*** Block opens ***

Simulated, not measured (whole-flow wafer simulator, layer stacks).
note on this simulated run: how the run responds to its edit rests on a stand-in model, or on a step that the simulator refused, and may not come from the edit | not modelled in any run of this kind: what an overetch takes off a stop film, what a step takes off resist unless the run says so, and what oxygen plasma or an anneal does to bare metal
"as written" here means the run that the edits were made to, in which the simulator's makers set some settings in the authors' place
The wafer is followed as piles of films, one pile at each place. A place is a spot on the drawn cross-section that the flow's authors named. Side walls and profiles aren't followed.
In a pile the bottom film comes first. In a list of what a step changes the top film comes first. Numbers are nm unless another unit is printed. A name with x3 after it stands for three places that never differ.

*** Block closes ***

* WORK REQUEST: Nothing in the data should be left out when you retype it exactly.

* ANSWER AREA:
Simulated, not measured (whole-flow wafer simulator, layer stacks).
note on this simulated run: how the run responds to its edit rests on a stand-in model, or on a step that the simulator refused, and may not come from the edit | not modelled in any run of this kind: what an overetch takes off a stop film, what a step takes off resist unless the run says so, and what oxygen plasma or an anneal does to bare metal
"as written" here means the run that the edits were made to, in which the simulator's makers set some settings in the authors' place
The wafer is followed as piles of films, one pile at each place. A place is a spot on the drawn cross-section that the flow's authors named. Side walls and profiles aren't followed.
In a pile the bottom film comes first. In a list of what a step changes the top film comes first. Numbers are nm unless another unit is printed. A name with x3 after it stands for three places that never differ.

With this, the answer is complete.